• Work task: Whatever appears in the entries must be given again exactly.

• Data section:
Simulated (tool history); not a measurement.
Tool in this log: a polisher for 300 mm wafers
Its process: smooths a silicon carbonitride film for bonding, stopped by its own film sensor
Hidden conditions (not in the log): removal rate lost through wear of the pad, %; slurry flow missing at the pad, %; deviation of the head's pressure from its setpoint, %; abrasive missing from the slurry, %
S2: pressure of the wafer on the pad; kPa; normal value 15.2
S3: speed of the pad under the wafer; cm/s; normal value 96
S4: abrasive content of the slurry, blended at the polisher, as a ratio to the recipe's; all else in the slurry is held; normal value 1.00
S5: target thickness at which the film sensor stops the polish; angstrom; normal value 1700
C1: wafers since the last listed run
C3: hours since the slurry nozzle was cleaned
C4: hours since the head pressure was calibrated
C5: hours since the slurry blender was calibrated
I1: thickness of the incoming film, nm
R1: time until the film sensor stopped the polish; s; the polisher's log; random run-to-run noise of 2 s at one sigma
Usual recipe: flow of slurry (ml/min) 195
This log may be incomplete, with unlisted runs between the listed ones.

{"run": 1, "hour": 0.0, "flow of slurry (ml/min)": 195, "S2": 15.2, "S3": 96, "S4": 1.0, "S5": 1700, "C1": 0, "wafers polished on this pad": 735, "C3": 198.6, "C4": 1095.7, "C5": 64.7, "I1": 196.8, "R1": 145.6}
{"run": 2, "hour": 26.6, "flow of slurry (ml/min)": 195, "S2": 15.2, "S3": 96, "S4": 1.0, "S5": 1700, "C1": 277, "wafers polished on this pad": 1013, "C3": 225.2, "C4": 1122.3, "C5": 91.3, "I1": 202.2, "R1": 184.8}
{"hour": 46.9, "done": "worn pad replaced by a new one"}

• Task response:
Simulated (tool history); not a measurement.
Tool in this log: a polisher for 300 mm wafers
Its process: smooths a silicon carbonitride film for bonding, stopped by its own film sensor
Hidden conditions (not in the log): removal rate lost through wear of the pad, %; slurry flow missing at the pad, %; deviation of the head's pressure from its setpoint, %; abrasive missing from the slurry, %
S2: pressure of the wafer on the pad; kPa; normal value 15.2
S3: speed of the pad under the wafer; cm/s; normal value 96
S4: abrasive content of the slurry, blended at the polisher, as a ratio to the recipe's; all else in the slurry is held; normal value 1.00
S5: target thickness at which the film sensor stops the polish; angstrom; normal value 1700
C1: wafers since the last listed run
C3: hours since the slurry nozzle was cleaned
C4: hours since the head pressure was calibrated
C5: hours since the slurry blender was calibrated
I1: thickness of the incoming film, nm
R1: time until the film sensor stopped the polish; s; the polisher's log; random run-to-run noise of 2 s at one sigma
Usual recipe: flow of slurry (ml/min) 195
This log may be incomplete, with unlisted runs between the listed ones.

{"run": 1, "hour": 0.0, "flow of slurry (ml/min)": 195, "S2": 15.2, "S3": 96, "S4": 1.0, "S5": 1700, "C1": 0, "wafers polished on this pad": 735, "C3": 198.6, "C4": 1095.7, "C5": 64.7, "I1": 196.8, "R1": 145.6}
{"run": 2, "hour": 26.6, "flow of slurry (ml/min)": 195, "S2": 15.2, "S3": 96, "S4": 1.0, "S5": 1700, "C1": 277, "wafers polished on this pad": 1013, "C3": 225.2, "C4": 1122.3, "C5": 91.3, "I1": 202.2, "R1": 184.8}
{"hour": 46.9, "done": "worn pad replaced by a new one"}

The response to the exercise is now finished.